(Beginning of Entries shown)

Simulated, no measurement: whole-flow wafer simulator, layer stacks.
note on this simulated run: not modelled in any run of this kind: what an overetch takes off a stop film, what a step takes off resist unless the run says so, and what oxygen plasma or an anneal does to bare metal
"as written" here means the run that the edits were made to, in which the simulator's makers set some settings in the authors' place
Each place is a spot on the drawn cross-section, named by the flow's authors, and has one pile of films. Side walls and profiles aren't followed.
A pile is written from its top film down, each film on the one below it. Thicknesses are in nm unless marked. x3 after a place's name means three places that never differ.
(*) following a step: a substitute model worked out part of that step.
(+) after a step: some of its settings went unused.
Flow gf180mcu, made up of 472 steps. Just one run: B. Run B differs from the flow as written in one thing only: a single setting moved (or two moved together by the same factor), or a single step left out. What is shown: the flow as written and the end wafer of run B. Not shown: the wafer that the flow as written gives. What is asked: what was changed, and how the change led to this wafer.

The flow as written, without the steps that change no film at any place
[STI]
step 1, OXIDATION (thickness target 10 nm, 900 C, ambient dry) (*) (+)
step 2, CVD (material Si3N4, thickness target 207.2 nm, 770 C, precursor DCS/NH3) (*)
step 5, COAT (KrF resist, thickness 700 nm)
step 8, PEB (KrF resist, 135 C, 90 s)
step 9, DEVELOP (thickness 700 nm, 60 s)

(End of Entries shown)

* Requirement *
Starting at the line that contains "The flow as written, without" and stopping after the line that contains "step 8, PEB (KrF resist, 135 C, 90 s)", write out every line exactly as it appears above, and no other line.

* Written response *
The flow as written, without the steps that change no film at any place
[STI]
step 1, OXIDATION (thickness target 10 nm, 900 C, ambient dry) (*) (+)
step 2, CVD (material Si3N4, thickness target 207.2 nm, 770 C, precursor DCS/NH3) (*)
step 5, COAT (KrF resist, thickness 700 nm)
step 8, PEB (KrF resist, 135 C, 90 s)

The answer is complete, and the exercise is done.